Work instruction: Write out exactly the lines below that run from the one containing "[with the fault]: -68.7" through the one containing "[with the fault]: -496.2 SiO2", both included, with no other lines.

-- Opening Marker --
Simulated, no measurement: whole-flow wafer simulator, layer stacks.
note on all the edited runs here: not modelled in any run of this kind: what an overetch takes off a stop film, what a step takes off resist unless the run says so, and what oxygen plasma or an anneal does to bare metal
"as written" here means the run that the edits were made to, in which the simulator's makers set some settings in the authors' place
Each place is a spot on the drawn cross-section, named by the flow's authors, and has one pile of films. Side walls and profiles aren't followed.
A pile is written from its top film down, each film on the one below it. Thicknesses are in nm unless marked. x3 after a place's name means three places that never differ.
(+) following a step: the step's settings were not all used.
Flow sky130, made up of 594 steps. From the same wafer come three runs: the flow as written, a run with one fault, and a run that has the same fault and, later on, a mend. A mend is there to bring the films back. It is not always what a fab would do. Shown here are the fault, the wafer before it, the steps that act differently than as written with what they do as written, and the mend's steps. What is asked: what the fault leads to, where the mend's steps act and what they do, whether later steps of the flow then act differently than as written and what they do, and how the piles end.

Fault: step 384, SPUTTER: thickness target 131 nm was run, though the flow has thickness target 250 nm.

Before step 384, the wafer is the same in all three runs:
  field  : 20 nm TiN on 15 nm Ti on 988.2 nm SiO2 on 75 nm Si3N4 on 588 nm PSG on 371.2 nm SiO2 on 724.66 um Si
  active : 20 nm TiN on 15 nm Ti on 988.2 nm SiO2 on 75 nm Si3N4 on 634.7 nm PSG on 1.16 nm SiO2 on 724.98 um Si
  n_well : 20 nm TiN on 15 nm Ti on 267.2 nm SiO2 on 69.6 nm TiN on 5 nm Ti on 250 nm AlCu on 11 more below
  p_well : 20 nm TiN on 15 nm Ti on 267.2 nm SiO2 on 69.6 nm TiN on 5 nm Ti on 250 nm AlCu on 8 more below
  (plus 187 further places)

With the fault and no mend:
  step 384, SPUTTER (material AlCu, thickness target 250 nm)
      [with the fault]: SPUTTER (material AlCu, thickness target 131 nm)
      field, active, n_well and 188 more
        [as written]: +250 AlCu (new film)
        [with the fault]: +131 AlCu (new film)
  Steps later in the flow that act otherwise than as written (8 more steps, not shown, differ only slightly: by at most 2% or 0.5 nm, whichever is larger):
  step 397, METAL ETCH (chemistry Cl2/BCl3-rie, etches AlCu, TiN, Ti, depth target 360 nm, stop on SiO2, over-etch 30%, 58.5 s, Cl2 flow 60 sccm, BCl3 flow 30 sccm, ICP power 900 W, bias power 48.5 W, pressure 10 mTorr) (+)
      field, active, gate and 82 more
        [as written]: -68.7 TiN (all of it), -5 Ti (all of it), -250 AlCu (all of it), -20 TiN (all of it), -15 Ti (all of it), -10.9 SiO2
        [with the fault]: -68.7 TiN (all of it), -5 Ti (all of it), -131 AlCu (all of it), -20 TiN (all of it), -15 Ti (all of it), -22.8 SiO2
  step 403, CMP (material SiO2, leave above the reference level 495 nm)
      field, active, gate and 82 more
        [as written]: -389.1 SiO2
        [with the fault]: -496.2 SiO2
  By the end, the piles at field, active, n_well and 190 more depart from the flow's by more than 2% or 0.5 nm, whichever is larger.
-- Closing Marker --

Expected answer:
        [with the fault]: -68.7 TiN (all of it), -5 Ti (all of it), -131 AlCu (all of it), -20 TiN (all of it), -15 Ti (all of it), -22.8 SiO2
  step 403, CMP (material SiO2, leave above the reference level 495 nm)
      field, active, gate and 82 more
        [as written]: -389.1 SiO2
        [with the fault]: -496.2 SiO2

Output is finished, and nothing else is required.